START INPUT DATA

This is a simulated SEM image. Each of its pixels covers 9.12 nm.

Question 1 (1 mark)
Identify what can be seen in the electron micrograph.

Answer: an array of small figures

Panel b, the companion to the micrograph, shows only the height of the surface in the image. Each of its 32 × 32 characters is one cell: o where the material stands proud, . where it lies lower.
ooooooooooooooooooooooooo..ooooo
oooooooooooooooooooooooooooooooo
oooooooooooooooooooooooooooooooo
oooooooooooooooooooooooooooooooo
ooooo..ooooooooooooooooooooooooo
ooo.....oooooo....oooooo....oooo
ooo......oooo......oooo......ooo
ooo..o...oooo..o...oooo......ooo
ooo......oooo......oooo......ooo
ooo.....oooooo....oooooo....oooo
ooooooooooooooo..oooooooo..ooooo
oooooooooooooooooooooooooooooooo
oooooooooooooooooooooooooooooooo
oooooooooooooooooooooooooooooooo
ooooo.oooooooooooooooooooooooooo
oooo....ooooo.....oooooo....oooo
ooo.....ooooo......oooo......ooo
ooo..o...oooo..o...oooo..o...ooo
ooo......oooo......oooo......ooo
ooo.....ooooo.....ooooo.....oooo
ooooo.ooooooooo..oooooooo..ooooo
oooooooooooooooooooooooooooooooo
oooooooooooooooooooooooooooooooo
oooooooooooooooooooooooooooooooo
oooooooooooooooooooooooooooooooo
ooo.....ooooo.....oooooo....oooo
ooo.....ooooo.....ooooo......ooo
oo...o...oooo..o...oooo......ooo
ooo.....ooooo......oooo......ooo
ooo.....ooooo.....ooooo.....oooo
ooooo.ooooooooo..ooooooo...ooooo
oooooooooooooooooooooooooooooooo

END INPUT DATA

**WORK ITEM**. Retype, exactly and in full, the listing from its first line to the one holding "ooo..o...oooo..o...oooo..o...ooo", both included.

**RESPONSE BOX**.
This is a simulated SEM image. Each of its pixels covers 9.12 nm.

Question 1 (1 mark)
Identify what can be seen in the electron micrograph.

Answer: an array of small figures

Panel b, the companion to the micrograph, shows only the height of the surface in the image. Each of its 32 × 32 characters is one cell: o where the material stands proud, . where it lies lower.
ooooooooooooooooooooooooo..ooooo
oooooooooooooooooooooooooooooooo
oooooooooooooooooooooooooooooooo
oooooooooooooooooooooooooooooooo
ooooo..ooooooooooooooooooooooooo
ooo.....oooooo....oooooo....oooo
ooo......oooo......oooo......ooo
ooo..o...oooo..o...oooo......ooo
ooo......oooo......oooo......ooo
ooo.....oooooo....oooooo....oooo
ooooooooooooooo..oooooooo..ooooo
oooooooooooooooooooooooooooooooo
oooooooooooooooooooooooooooooooo
oooooooooooooooooooooooooooooooo
ooooo.oooooooooooooooooooooooooo
oooo....ooooo.....oooooo....oooo
ooo.....ooooo......oooo......ooo
ooo..o...oooo..o...oooo..o...ooo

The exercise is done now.